Dataset extract >>
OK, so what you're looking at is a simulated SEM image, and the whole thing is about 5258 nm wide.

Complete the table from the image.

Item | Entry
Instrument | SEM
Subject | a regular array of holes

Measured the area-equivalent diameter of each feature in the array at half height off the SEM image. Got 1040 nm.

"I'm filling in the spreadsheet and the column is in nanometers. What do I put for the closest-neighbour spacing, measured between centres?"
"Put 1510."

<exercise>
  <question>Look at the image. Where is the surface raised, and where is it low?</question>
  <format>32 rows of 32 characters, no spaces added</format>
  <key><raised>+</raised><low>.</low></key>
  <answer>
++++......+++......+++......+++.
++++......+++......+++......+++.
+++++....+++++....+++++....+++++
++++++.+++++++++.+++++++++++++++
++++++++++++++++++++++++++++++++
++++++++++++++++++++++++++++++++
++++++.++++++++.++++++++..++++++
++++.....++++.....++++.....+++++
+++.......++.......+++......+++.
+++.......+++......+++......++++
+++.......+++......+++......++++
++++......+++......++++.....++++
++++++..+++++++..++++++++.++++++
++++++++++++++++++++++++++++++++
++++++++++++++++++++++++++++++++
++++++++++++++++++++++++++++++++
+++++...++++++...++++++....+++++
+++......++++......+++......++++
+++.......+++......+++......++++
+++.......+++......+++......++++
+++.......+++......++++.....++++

Action item >>
Return all of the data above verbatim.

Solution >>
OK, so what you're looking at is a simulated SEM image, and the whole thing is about 5258 nm wide.

Complete the table from the image.

Item | Entry
Instrument | SEM
Subject | a regular array of holes

Measured the area-equivalent diameter of each feature in the array at half height off the SEM image. Got 1040 nm.

"I'm filling in the spreadsheet and the column is in nanometers. What do I put for the closest-neighbour spacing, measured between centres?"
"Put 1510."

<exercise>
  <question>Look at the image. Where is the surface raised, and where is it low?</question>
  <format>32 rows of 32 characters, no spaces added</format>
  <key><raised>+</raised><low>.</low></key>
  <answer>
++++......+++......+++......+++.
++++......+++......+++......+++.
+++++....+++++....+++++....+++++
++++++.+++++++++.+++++++++++++++
++++++++++++++++++++++++++++++++
++++++++++++++++++++++++++++++++
++++++.++++++++.++++++++..++++++
++++.....++++.....++++.....+++++
+++.......++.......+++......+++.
+++.......+++......+++......++++
+++.......+++......+++......++++
++++......+++......++++.....++++
++++++..+++++++..++++++++.++++++
++++++++++++++++++++++++++++++++
++++++++++++++++++++++++++++++++
++++++++++++++++++++++++++++++++
+++++...++++++...++++++....+++++
+++......++++......+++......++++
+++.......+++......+++......++++
+++.......+++......+++......++++
+++.......+++......++++.....++++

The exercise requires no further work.